** Exercise **
Of the material below, only the lines from the line containing "The document below" down to the line containing "step 1: RECEIVE with material Si" belong in the answer, written out exactly.

** Available data **
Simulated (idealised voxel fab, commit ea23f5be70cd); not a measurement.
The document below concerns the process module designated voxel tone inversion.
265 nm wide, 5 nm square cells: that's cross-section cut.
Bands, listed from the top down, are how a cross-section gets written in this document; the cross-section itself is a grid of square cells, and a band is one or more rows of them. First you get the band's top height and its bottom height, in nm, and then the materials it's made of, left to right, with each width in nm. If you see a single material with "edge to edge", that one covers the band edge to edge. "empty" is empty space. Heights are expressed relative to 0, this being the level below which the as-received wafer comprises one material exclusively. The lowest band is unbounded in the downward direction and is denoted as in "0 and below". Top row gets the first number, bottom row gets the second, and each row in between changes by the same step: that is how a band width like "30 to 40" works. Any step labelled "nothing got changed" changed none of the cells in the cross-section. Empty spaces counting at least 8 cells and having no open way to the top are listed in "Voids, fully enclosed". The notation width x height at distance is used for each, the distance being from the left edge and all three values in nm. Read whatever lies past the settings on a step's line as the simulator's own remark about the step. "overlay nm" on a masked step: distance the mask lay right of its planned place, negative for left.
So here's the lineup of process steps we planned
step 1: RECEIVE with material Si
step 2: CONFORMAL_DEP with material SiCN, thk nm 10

** Response area **
The document below concerns the process module designated voxel tone inversion.
265 nm wide, 5 nm square cells: that's cross-section cut.
Bands, listed from the top down, are how a cross-section gets written in this document; the cross-section itself is a grid of square cells, and a band is one or more rows of them. First you get the band's top height and its bottom height, in nm, and then the materials it's made of, left to right, with each width in nm. If you see a single material with "edge to edge", that one covers the band edge to edge. "empty" is empty space. Heights are expressed relative to 0, this being the level below which the as-received wafer comprises one material exclusively. The lowest band is unbounded in the downward direction and is denoted as in "0 and below". Top row gets the first number, bottom row gets the second, and each row in between changes by the same step: that is how a band width like "30 to 40" works. Any step labelled "nothing got changed" changed none of the cells in the cross-section. Empty spaces counting at least 8 cells and having no open way to the top are listed in "Voids, fully enclosed". The notation width x height at distance is used for each, the distance being from the left edge and all three values in nm. Read whatever lies past the settings on a step's line as the simulator's own remark about the step. "overlay nm" on a masked step: distance the mask lay right of its planned place, negative for left.
So here's the lineup of process steps we planned
step 1: RECEIVE with material Si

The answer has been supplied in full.